Action item:
Copy out the first line of the listing and every line after it, exactly, until you have copied the line containing "L076.2 | cmp-02, 0,2".

Data for analysis:
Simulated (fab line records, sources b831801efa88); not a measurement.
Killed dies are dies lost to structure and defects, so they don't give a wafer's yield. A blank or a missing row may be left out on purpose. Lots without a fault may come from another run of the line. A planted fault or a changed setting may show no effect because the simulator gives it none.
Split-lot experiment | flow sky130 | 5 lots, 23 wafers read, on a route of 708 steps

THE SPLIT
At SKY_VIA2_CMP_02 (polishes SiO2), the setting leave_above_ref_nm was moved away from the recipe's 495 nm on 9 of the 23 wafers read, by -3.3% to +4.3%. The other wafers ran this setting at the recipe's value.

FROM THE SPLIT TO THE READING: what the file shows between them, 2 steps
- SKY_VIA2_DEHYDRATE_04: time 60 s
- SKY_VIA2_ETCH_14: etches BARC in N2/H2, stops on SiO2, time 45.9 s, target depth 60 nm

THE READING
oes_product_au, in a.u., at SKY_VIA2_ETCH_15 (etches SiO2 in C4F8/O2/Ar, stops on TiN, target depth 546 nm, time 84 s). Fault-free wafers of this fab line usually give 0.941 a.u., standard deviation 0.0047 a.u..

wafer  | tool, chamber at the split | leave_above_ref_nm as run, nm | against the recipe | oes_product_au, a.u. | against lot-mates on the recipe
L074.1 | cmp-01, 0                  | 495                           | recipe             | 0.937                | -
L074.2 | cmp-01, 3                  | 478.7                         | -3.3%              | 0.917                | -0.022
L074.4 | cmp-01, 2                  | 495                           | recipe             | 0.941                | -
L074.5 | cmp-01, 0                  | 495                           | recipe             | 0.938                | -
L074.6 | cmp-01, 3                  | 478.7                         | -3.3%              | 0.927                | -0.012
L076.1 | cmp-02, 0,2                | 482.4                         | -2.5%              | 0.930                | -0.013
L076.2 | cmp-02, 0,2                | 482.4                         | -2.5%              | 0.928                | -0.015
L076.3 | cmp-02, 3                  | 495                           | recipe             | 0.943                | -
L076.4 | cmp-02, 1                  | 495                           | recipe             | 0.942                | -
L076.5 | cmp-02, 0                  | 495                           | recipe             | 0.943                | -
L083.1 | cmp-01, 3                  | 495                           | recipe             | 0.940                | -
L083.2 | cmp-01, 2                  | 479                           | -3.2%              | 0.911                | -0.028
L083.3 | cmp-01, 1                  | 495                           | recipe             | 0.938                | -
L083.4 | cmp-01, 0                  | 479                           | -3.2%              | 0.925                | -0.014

Task output:
Simulated (fab line records, sources b831801efa88); not a measurement.
Killed dies are dies lost to structure and defects, so they don't give a wafer's yield. A blank or a missing row may be left out on purpose. Lots without a fault may come from another run of the line. A planted fault or a changed setting may show no effect because the simulator gives it none.
Split-lot experiment | flow sky130 | 5 lots, 23 wafers read, on a route of 708 steps

THE SPLIT
At SKY_VIA2_CMP_02 (polishes SiO2), the setting leave_above_ref_nm was moved away from the recipe's 495 nm on 9 of the 23 wafers read, by -3.3% to +4.3%. The other wafers ran this setting at the recipe's value.

FROM THE SPLIT TO THE READING: what the file shows between them, 2 steps
- SKY_VIA2_DEHYDRATE_04: time 60 s
- SKY_VIA2_ETCH_14: etches BARC in N2/H2, stops on SiO2, time 45.9 s, target depth 60 nm

THE READING
oes_product_au, in a.u., at SKY_VIA2_ETCH_15 (etches SiO2 in C4F8/O2/Ar, stops on TiN, target depth 546 nm, time 84 s). Fault-free wafers of this fab line usually give 0.941 a.u., standard deviation 0.0047 a.u..

wafer  | tool, chamber at the split | leave_above_ref_nm as run, nm | against the recipe | oes_product_au, a.u. | against lot-mates on the recipe
L074.1 | cmp-01, 0                  | 495                           | recipe             | 0.937                | -
L074.2 | cmp-01, 3                  | 478.7                         | -3.3%              | 0.917                | -0.022
L074.4 | cmp-01, 2                  | 495                           | recipe             | 0.941                | -
L074.5 | cmp-01, 0                  | 495                           | recipe             | 0.938                | -
L074.6 | cmp-01, 3                  | 478.7                         | -3.3%              | 0.927                | -0.012
L076.1 | cmp-02, 0,2                | 482.4                         | -2.5%              | 0.930                | -0.013
L076.2 | cmp-02, 0,2                | 482.4                         | -2.5%              | 0.928                | -0.015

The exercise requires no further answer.